=== Begin Enclosure ===
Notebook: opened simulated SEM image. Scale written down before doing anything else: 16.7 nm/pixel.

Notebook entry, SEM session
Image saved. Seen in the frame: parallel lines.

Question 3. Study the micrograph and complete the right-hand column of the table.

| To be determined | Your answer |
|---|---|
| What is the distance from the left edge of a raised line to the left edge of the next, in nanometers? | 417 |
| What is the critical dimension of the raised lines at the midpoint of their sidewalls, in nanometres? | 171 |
=== End Enclosure ===

▶ [WORK ITEM]:
Take the lines from the first line of the listing up to and including the line with "nanometers? | 417 |" and give them again exactly.

▶ [ANSWER SECTION]:
Notebook: opened simulated SEM image. Scale written down before doing anything else: 16.7 nm/pixel.

Notebook entry, SEM session
Image saved. Seen in the frame: parallel lines.

Question 3. Study the micrograph and complete the right-hand column of the table.

| To be determined | Your answer |
|---|---|
| What is the distance from the left edge of a raised line to the left edge of the next, in nanometers? | 417 |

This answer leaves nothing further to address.